*****
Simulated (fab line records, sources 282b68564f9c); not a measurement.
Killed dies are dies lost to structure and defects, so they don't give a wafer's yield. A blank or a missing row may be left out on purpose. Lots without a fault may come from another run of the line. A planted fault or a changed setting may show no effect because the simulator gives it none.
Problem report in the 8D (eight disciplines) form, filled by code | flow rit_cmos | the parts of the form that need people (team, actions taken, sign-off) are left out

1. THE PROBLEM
*****

WORK ITEM:
Reproduce the entries above in full, verbatim.

EXPECTED ANSWER:
Simulated (fab line records, sources 282b68564f9c); not a measurement.
Killed dies are dies lost to structure and defects, so they don't give a wafer's yield. A blank or a missing row may be left out on purpose. Lots without a fault may come from another run of the line. A planted fault or a changed setting may show no effect because the simulator gives it none.
Problem report in the 8D (eight disciplines) form, filled by code | flow rit_cmos | the parts of the form that need people (team, actions taken, sign-off) are left out

1. THE PROBLEM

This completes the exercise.